Study material -
┌──

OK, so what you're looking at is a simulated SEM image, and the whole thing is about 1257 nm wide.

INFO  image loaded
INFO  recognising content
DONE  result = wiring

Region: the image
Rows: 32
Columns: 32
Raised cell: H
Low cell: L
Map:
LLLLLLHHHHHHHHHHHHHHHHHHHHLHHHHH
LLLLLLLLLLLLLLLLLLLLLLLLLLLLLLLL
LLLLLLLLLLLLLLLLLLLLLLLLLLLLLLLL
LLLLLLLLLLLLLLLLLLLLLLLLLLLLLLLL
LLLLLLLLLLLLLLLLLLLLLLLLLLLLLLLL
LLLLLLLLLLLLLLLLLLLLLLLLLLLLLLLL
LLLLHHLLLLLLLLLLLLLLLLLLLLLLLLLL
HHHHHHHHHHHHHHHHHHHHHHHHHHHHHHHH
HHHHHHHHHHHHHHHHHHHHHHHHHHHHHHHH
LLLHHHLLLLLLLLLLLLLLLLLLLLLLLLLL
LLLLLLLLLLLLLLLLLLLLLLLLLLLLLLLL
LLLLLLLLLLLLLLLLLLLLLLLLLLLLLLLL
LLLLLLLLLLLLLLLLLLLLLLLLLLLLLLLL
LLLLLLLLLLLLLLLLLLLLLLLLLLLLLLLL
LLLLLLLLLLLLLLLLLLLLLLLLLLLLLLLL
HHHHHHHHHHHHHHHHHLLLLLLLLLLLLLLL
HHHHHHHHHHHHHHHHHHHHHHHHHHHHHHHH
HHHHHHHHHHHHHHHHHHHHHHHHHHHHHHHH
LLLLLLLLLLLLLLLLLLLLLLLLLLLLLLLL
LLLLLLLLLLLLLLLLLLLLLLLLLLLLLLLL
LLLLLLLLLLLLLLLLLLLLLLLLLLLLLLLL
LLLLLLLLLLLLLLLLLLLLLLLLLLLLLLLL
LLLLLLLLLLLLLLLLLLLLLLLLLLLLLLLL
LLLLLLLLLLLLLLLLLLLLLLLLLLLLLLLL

└──

Transcribe, word for word, the data above from its first line through the line with "LLLLLLHHHHHHHHHHHHHHHHHHHHLHHHHH", and include nothing else.

OK, so what you're looking at is a simulated SEM image, and the whole thing is about 1257 nm wide.

INFO  image loaded
INFO  recognising content
DONE  result = wiring

Region: the image
Rows: 32
Columns: 32
Raised cell: H
Low cell: L
Map:
LLLLLLHHHHHHHHHHHHHHHHHHHHLHHHHH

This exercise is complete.